**PROVIDED INFORMATION**
== Segment start ==
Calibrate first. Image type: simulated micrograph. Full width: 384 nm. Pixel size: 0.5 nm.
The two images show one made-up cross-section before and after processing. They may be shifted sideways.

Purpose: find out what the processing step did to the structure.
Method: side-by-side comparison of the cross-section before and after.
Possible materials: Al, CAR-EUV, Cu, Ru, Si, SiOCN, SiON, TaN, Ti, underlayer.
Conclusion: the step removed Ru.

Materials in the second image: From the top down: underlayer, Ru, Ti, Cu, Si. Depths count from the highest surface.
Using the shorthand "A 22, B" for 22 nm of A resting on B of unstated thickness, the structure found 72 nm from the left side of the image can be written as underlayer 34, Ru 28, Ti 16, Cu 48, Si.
== Segment end ==

**WORK ITEM**
All the lines above should come back exactly as written.

**YOUR RESPONSE**
Calibrate first. Image type: simulated micrograph. Full width: 384 nm. Pixel size: 0.5 nm.
The two images show one made-up cross-section before and after processing. They may be shifted sideways.

Purpose: find out what the processing step did to the structure.
Method: side-by-side comparison of the cross-section before and after.
Possible materials: Al, CAR-EUV, Cu, Ru, Si, SiOCN, SiON, TaN, Ti, underlayer.
Conclusion: the step removed Ru.

Materials in the second image: From the top down: underlayer, Ru, Ti, Cu, Si. Depths count from the highest surface.
Using the shorthand "A 22, B" for 22 nm of A resting on B of unstated thickness, the structure found 72 nm from the left side of the image can be written as underlayer 34, Ru 28, Ti 16, Cu 48, Si.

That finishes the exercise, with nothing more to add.